**Work request:**
How do the lines below between the ones holding "Before the first" and "C2: hours since the last dose calibration", inclusive, read? Give them again exactly, with no other lines.

※
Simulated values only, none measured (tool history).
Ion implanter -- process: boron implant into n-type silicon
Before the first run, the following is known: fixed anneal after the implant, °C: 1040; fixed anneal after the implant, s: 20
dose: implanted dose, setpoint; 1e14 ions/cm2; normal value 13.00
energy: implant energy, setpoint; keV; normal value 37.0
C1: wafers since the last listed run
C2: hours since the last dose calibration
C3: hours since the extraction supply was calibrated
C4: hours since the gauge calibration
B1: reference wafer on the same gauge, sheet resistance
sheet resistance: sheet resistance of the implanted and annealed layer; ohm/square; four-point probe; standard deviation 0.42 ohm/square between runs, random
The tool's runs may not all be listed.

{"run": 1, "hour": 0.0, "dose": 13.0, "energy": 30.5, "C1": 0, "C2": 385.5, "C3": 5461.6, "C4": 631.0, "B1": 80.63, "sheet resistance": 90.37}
※

**Expected answer:**
Before the first run, the following is known: fixed anneal after the implant, °C: 1040; fixed anneal after the implant, s: 20
dose: implanted dose, setpoint; 1e14 ions/cm2; normal value 13.00
energy: implant energy, setpoint; keV; normal value 37.0
C1: wafers since the last listed run
C2: hours since the last dose calibration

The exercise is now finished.